*Requirement*: Look through the records below for the line with "15: CONFORMAL_DEP,material SiN,thk nm 10". Return that line and each one after it up to and including the line with "then SiO2 105 nm", exactly.

*Entries shown*:
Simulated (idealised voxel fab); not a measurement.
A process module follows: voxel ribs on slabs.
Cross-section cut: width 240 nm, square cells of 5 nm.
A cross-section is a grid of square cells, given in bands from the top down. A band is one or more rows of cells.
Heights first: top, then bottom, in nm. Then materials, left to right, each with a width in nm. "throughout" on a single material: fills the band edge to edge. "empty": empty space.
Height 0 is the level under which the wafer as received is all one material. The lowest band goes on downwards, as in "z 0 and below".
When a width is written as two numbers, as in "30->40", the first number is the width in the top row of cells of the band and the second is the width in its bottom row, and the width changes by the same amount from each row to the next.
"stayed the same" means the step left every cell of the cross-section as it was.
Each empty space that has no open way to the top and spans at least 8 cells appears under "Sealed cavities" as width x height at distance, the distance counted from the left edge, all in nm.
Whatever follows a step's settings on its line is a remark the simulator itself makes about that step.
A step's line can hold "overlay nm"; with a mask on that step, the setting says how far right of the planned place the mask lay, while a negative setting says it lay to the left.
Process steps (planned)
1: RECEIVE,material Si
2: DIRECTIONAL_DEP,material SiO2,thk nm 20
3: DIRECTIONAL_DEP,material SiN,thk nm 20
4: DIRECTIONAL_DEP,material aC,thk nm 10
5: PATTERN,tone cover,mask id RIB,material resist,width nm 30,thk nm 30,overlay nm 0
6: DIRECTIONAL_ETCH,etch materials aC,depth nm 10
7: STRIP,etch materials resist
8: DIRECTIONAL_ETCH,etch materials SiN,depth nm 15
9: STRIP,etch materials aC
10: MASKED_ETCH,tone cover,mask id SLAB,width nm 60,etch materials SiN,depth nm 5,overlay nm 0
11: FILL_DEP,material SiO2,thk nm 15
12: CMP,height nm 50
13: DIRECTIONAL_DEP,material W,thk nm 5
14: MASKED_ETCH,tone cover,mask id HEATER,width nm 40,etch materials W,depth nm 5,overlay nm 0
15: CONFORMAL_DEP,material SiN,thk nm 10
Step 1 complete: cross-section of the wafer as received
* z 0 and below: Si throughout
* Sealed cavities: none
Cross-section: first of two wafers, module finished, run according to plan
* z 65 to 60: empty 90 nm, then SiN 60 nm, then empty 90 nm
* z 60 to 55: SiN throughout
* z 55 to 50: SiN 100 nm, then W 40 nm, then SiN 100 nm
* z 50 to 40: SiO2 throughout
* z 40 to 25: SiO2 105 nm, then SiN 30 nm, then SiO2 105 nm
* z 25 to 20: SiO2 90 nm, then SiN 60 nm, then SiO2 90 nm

*Written response*:
15: CONFORMAL_DEP,material SiN,thk nm 10
Step 1 complete: cross-section of the wafer as received
* z 0 and below: Si throughout
* Sealed cavities: none
Cross-section: first of two wafers, module finished, run according to plan
* z 65 to 60: empty 90 nm, then SiN 60 nm, then empty 90 nm
* z 60 to 55: SiN throughout
* z 55 to 50: SiN 100 nm, then W 40 nm, then SiN 100 nm
* z 50 to 40: SiO2 throughout
* z 40 to 25: SiO2 105 nm, then SiN 30 nm, then SiO2 105 nm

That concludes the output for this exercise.